**WORK ITEM:**
In the material below, find the line that contains "Examiner: Please look" and the line that contains "position;unit;origin;layers (top first, thickness", then write out exactly those two lines and everything between them.

SOURCE INFORMATION Block Start
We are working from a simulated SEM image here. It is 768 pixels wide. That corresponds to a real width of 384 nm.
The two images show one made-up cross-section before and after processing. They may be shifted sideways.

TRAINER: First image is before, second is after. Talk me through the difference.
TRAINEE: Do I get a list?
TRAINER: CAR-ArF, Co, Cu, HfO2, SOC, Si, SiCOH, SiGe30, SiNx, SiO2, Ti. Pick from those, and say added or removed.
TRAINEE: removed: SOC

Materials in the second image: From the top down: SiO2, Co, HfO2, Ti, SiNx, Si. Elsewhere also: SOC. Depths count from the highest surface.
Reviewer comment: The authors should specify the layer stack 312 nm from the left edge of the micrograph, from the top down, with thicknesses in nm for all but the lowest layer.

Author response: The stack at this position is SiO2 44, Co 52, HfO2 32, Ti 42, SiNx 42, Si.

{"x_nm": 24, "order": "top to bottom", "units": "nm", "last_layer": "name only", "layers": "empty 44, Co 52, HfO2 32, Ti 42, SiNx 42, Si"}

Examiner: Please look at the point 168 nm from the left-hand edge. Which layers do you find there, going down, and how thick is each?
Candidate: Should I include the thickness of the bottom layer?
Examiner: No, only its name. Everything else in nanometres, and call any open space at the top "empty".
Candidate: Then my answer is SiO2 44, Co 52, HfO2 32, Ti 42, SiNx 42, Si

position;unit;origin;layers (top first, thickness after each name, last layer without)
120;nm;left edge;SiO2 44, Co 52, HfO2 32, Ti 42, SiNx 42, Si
SOURCE INFORMATION Block End

**EXERCISE ANSWER:**
Examiner: Please look at the point 168 nm from the left-hand edge. Which layers do you find there, going down, and how thick is each?
Candidate: Should I include the thickness of the bottom layer?
Examiner: No, only its name. Everything else in nanometres, and call any open space at the top "empty".
Candidate: Then my answer is SiO2 44, Co 52, HfO2 32, Ti 42, SiNx 42, Si

position;unit;origin;layers (top first, thickness after each name, last layer without)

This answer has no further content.